— Activity —
Your answer must be an exact transcription of every entry.

┌─ Entries shown

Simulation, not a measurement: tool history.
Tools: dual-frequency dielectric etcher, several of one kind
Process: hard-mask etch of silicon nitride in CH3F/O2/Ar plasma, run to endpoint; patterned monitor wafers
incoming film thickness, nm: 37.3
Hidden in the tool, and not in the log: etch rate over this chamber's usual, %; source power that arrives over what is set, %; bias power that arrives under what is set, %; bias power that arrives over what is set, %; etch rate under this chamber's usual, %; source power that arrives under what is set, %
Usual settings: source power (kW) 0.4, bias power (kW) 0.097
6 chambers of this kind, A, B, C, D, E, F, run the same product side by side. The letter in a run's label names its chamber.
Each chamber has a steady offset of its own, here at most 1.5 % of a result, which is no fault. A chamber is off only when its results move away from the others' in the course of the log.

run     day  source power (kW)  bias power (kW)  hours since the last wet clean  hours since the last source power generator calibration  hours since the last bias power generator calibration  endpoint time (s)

└─

— Task output —
Simulation, not a measurement: tool history.
Tools: dual-frequency dielectric etcher, several of one kind
Process: hard-mask etch of silicon nitride in CH3F/O2/Ar plasma, run to endpoint; patterned monitor wafers
incoming film thickness, nm: 37.3
Hidden in the tool, and not in the log: etch rate over this chamber's usual, %; source power that arrives over what is set, %; bias power that arrives under what is set, %; bias power that arrives over what is set, %; etch rate under this chamber's usual, %; source power that arrives under what is set, %
Usual settings: source power (kW) 0.4, bias power (kW) 0.097
6 chambers of this kind, A, B, C, D, E, F, run the same product side by side. The letter in a run's label names its chamber.
Each chamber has a steady offset of its own, here at most 1.5 % of a result, which is no fault. A chamber is off only when its results move away from the others' in the course of the log.

run     day  source power (kW)  bias power (kW)  hours since the last wet clean  hours since the last source power generator calibration  hours since the last bias power generator calibration  endpoint time (s)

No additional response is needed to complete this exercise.